────────
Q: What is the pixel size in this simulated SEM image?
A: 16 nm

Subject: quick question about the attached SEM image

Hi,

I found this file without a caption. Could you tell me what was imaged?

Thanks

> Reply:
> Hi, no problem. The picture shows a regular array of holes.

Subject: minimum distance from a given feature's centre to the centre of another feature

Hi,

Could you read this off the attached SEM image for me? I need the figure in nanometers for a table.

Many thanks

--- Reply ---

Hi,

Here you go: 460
────────

** Work order **
Beginning at the first line of the data above, retype each line until you reach the line containing "array of holes.", and include that one too. Add nothing else.

** Task answer **
Q: What is the pixel size in this simulated SEM image?
A: 16 nm

Subject: quick question about the attached SEM image

Hi,

I found this file without a caption. Could you tell me what was imaged?

Thanks

> Reply:
> Hi, no problem. The picture shows a regular array of holes.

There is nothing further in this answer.